Start of Block
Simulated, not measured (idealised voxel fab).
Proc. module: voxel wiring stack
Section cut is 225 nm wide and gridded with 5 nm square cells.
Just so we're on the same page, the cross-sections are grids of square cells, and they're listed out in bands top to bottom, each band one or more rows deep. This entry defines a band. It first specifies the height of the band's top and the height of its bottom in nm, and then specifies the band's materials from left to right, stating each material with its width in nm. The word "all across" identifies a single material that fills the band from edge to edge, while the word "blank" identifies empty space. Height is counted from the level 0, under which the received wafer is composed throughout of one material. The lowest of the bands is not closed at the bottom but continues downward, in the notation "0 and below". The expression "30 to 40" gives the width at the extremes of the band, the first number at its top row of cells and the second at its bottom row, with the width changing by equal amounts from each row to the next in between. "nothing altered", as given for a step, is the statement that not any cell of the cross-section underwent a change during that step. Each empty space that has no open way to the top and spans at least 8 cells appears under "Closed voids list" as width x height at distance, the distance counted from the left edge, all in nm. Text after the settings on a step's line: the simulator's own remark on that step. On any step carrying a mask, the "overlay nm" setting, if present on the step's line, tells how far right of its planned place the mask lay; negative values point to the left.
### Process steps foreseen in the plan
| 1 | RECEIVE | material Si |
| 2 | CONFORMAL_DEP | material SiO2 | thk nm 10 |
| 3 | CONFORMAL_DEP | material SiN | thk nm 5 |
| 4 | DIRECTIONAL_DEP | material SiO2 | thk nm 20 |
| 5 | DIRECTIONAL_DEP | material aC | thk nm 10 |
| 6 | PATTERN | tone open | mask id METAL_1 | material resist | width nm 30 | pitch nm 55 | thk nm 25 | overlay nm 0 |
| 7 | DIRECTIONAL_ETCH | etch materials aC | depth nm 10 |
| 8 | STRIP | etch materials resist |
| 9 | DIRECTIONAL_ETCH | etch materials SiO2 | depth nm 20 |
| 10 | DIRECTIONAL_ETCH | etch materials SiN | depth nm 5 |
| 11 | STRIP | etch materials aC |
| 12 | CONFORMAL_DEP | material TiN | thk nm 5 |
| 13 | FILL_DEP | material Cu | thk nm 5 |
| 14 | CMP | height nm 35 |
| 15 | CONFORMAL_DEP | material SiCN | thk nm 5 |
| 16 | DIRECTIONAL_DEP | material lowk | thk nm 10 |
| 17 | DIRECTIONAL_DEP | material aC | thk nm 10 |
End of Block

### Exercise
Take the lines from the first line of the listing up to and including the line with "Section cut is" and give them again exactly.

### Exercise output
Simulated, not measured (idealised voxel fab).
Proc. module: voxel wiring stack
Section cut is 225 nm wide and gridded with 5 nm square cells.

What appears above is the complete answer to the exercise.